WORK ITEM —
Provide the records once more, identical to the original.

EXERCISE DATA —
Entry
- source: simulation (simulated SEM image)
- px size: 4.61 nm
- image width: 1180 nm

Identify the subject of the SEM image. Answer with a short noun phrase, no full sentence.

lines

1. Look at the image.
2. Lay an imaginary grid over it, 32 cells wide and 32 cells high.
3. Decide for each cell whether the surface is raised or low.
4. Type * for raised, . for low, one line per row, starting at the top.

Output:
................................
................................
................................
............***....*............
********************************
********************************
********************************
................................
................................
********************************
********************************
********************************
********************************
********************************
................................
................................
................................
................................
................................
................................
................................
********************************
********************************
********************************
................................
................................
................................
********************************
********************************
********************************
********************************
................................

EXERCISE RESULT —
Entry
- source: simulation (simulated SEM image)
- px size: 4.61 nm
- image width: 1180 nm

Identify the subject of the SEM image. Answer with a short noun phrase, no full sentence.

lines

1. Look at the image.
2. Lay an imaginary grid over it, 32 cells wide and 32 cells high.
3. Decide for each cell whether the surface is raised or low.
4. Type * for raised, . for low, one line per row, starting at the top.

Output:
................................
................................
................................
............***....*............
********************************
********************************
********************************
................................
................................
********************************
********************************
********************************
********************************
********************************
................................
................................
................................
................................
................................
................................
................................
********************************
********************************
********************************
................................
................................
................................
********************************
********************************
********************************
********************************
................................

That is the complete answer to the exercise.